ASSIGNMENT >> Take the records below and retype them line by line, from the first line through the one containing "wafer: L091.6"; stop there.

(INFORMATION Opens)

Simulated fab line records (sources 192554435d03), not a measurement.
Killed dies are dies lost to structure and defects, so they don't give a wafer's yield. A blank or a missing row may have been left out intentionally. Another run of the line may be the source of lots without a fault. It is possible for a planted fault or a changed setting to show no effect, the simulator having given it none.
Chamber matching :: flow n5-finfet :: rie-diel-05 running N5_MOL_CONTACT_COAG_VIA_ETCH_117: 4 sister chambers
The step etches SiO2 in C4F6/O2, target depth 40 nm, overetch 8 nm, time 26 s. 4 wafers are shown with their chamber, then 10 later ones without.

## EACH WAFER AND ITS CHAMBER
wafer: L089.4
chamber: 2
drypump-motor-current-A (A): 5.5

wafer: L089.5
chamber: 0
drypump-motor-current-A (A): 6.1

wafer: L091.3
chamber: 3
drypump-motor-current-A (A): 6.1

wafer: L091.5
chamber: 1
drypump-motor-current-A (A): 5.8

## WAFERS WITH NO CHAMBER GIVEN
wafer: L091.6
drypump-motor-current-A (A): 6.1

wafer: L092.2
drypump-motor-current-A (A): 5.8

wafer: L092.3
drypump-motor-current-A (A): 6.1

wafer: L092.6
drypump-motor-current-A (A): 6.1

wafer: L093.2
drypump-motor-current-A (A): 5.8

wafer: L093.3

(INFORMATION Closes)

EXERCISE OUTPUT >>
Simulated fab line records (sources 192554435d03), not a measurement.
Killed dies are dies lost to structure and defects, so they don't give a wafer's yield. A blank or a missing row may have been left out intentionally. Another run of the line may be the source of lots without a fault. It is possible for a planted fault or a changed setting to show no effect, the simulator having given it none.
Chamber matching :: flow n5-finfet :: rie-diel-05 running N5_MOL_CONTACT_COAG_VIA_ETCH_117: 4 sister chambers
The step etches SiO2 in C4F6/O2, target depth 40 nm, overetch 8 nm, time 26 s. 4 wafers are shown with their chamber, then 10 later ones without.

## EACH WAFER AND ITS CHAMBER
wafer: L089.4
chamber: 2
drypump-motor-current-A (A): 5.5

wafer: L089.5
chamber: 0
drypump-motor-current-A (A): 6.1

wafer: L091.3
chamber: 3
drypump-motor-current-A (A): 6.1

wafer: L091.5
chamber: 1
drypump-motor-current-A (A): 5.8

## WAFERS WITH NO CHAMBER GIVEN
wafer: L091.6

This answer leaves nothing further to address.